- Exercise: The answer is to be an exact copy of the lines below running from the line with "step 6, SOFTBAKE (KrF resist)" down to the line with "step 15, COAT", both ends included, and nothing more.

- Data supplied:
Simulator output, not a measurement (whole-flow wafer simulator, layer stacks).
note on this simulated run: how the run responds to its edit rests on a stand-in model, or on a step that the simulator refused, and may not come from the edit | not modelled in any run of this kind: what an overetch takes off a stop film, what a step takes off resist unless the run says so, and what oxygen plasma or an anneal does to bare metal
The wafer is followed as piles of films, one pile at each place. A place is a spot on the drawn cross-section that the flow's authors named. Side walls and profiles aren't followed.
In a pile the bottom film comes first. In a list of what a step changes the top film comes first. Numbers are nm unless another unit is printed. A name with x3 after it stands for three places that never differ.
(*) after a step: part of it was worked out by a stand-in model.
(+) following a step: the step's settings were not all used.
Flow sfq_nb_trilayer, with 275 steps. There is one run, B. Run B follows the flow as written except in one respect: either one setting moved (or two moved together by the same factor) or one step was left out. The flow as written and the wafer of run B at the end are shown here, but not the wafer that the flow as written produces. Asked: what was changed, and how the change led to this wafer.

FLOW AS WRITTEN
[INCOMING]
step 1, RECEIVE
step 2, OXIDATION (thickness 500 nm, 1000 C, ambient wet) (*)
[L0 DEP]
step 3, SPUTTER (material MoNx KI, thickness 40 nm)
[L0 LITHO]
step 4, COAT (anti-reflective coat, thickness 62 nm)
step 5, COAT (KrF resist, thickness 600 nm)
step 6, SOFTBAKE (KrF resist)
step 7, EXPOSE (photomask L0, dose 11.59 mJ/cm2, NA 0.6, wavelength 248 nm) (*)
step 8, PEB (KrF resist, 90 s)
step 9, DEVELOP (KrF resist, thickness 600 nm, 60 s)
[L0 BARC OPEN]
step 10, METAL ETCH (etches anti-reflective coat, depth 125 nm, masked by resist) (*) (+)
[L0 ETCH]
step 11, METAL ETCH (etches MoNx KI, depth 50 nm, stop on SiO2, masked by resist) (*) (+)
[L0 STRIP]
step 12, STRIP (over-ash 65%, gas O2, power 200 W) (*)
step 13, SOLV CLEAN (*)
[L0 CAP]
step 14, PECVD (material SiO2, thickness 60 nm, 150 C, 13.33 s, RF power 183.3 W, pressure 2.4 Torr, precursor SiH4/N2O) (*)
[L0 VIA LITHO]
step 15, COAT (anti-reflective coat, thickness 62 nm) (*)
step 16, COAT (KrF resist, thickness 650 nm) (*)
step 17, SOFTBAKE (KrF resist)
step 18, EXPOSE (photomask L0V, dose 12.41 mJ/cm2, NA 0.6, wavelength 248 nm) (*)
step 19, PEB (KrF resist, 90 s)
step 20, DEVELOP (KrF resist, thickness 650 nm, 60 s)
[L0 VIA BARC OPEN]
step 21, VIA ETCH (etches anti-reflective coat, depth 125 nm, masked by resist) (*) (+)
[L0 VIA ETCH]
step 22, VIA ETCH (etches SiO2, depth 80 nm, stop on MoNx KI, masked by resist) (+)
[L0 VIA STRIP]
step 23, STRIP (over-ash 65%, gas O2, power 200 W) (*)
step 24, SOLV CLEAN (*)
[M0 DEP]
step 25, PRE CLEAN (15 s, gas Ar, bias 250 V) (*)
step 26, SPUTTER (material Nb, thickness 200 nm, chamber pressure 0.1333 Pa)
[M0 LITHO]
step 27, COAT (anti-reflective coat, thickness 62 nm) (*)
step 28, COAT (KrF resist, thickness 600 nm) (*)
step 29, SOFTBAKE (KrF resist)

- Exercise solution:
step 6, SOFTBAKE (KrF resist)
step 7, EXPOSE (photomask L0, dose 11.59 mJ/cm2, NA 0.6, wavelength 248 nm) (*)
step 8, PEB (KrF resist, 90 s)
step 9, DEVELOP (KrF resist, thickness 600 nm, 60 s)
[L0 BARC OPEN]
step 10, METAL ETCH (etches anti-reflective coat, depth 125 nm, masked by resist) (*) (+)
[L0 ETCH]
step 11, METAL ETCH (etches MoNx KI, depth 50 nm, stop on SiO2, masked by resist) (*) (+)
[L0 STRIP]
step 12, STRIP (over-ash 65%, gas O2, power 200 W) (*)
step 13, SOLV CLEAN (*)
[L0 CAP]
step 14, PECVD (material SiO2, thickness 60 nm, 150 C, 13.33 s, RF power 183.3 W, pressure 2.4 Torr, precursor SiH4/N2O) (*)
[L0 VIA LITHO]
step 15, COAT (anti-reflective coat, thickness 62 nm) (*)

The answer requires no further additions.